Retype the data in its entirety, with no word changed.

+++ DATA LISTING +++

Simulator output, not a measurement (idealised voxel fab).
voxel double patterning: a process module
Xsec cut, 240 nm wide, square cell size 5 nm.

+++

**ANSWER AREA**
Simulator output, not a measurement (idealised voxel fab).
voxel double patterning: a process module
Xsec cut, 240 nm wide, square cell size 5 nm.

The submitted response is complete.